**REQUIRED ACTION**
Repeat the data below word for word.

_ _ _ _ _
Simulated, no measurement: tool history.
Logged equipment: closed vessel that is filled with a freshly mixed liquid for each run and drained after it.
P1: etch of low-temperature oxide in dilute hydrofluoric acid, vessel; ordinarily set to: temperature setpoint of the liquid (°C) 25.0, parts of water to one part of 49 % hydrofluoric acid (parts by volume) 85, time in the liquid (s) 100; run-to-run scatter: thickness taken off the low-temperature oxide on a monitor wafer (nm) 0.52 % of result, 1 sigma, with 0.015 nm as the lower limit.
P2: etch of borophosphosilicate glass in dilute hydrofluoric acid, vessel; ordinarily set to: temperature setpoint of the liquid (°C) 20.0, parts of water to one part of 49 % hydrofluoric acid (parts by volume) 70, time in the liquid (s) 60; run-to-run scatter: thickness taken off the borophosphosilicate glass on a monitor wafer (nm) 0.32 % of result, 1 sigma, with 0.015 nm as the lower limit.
_ _ _ _ _

**EXERCISE ANSWER**
Simulated, no measurement: tool history.
Logged equipment: closed vessel that is filled with a freshly mixed liquid for each run and drained after it.
P1: etch of low-temperature oxide in dilute hydrofluoric acid, vessel; ordinarily set to: temperature setpoint of the liquid (°C) 25.0, parts of water to one part of 49 % hydrofluoric acid (parts by volume) 85, time in the liquid (s) 100; run-to-run scatter: thickness taken off the low-temperature oxide on a monitor wafer (nm) 0.52 % of result, 1 sigma, with 0.015 nm as the lower limit.
P2: etch of borophosphosilicate glass in dilute hydrofluoric acid, vessel; ordinarily set to: temperature setpoint of the liquid (°C) 20.0, parts of water to one part of 49 % hydrofluoric acid (parts by volume) 70, time in the liquid (s) 60; run-to-run scatter: thickness taken off the borophosphosilicate glass on a monitor wafer (nm) 0.32 % of result, 1 sigma, with 0.015 nm as the lower limit.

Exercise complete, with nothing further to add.